#### TASK ITEM:
Quote exactly the lines from the start of the entries to the one with "px;trench width halfway", both ends included.

#### MATERIAL SHOWN:
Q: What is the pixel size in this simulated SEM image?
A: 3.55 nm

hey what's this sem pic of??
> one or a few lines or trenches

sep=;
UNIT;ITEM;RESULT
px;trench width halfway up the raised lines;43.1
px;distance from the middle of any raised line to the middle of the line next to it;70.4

#### EXERCISE SOLUTION:
Q: What is the pixel size in this simulated SEM image?
A: 3.55 nm

hey what's this sem pic of??
> one or a few lines or trenches

sep=;
UNIT;ITEM;RESULT
px;trench width halfway up the raised lines;43.1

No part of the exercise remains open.